============================================================
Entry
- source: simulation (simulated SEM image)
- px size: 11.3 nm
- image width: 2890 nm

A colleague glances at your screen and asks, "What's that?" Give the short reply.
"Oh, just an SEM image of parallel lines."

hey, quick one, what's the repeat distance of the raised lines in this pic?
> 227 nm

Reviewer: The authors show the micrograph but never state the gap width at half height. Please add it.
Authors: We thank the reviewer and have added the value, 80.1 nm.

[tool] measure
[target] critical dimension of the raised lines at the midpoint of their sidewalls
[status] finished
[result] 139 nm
============================================================

Within the listing above, locate the line containing "- px size: 11.3 nm" and the line containing "[tool] measure". Reproduce those two lines and all lines between them exactly, with nothing added.

=== RESPONSE ===
- px size: 11.3 nm
- image width: 2890 nm

A colleague glances at your screen and asks, "What's that?" Give the short reply.
"Oh, just an SEM image of parallel lines."

hey, quick one, what's the repeat distance of the raised lines in this pic?
> 227 nm

Reviewer: The authors show the micrograph but never state the gap width at half height. Please add it.
Authors: We thank the reviewer and have added the value, 80.1 nm.

[tool] measure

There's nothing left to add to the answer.